══ Information shown

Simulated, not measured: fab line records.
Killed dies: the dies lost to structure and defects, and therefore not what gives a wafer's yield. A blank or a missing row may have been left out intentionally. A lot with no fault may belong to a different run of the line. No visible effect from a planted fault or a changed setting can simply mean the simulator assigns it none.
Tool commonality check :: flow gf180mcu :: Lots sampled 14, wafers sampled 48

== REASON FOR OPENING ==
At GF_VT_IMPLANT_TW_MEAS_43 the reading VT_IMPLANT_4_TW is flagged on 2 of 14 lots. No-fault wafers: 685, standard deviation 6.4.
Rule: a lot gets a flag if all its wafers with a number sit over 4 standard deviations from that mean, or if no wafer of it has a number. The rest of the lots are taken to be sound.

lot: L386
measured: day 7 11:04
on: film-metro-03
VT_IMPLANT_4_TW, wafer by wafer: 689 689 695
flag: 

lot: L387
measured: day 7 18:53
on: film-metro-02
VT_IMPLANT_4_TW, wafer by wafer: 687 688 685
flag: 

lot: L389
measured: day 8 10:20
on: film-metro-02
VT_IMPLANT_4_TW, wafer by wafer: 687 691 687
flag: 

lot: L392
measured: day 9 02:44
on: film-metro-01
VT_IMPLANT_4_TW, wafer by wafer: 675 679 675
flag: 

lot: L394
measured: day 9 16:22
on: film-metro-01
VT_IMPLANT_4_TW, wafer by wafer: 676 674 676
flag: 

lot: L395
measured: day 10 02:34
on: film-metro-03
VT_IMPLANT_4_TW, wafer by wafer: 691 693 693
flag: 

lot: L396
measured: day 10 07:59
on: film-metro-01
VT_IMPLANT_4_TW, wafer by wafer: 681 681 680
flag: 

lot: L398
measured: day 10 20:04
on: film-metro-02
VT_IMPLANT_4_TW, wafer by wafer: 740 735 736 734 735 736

════

Work request: Could you transcribe the entries above word for word, from the line with "Rule: a lot" down to the line with "measured: day 10 07:59", keeping both?

Answer area:
Rule: a lot gets a flag if all its wafers with a number sit over 4 standard deviations from that mean, or if no wafer of it has a number. The rest of the lots are taken to be sound.

lot: L386
measured: day 7 11:04
on: film-metro-03
VT_IMPLANT_4_TW, wafer by wafer: 689 689 695
flag: 

lot: L387
measured: day 7 18:53
on: film-metro-02
VT_IMPLANT_4_TW, wafer by wafer: 687 688 685
flag: 

lot: L389
measured: day 8 10:20
on: film-metro-02
VT_IMPLANT_4_TW, wafer by wafer: 687 691 687
flag: 

lot: L392
measured: day 9 02:44
on: film-metro-01
VT_IMPLANT_4_TW, wafer by wafer: 675 679 675
flag: 

lot: L394
measured: day 9 16:22
on: film-metro-01
VT_IMPLANT_4_TW, wafer by wafer: 676 674 676
flag: 

lot: L395
measured: day 10 02:34
on: film-metro-03
VT_IMPLANT_4_TW, wafer by wafer: 691 693 693
flag: 

lot: L396
measured: day 10 07:59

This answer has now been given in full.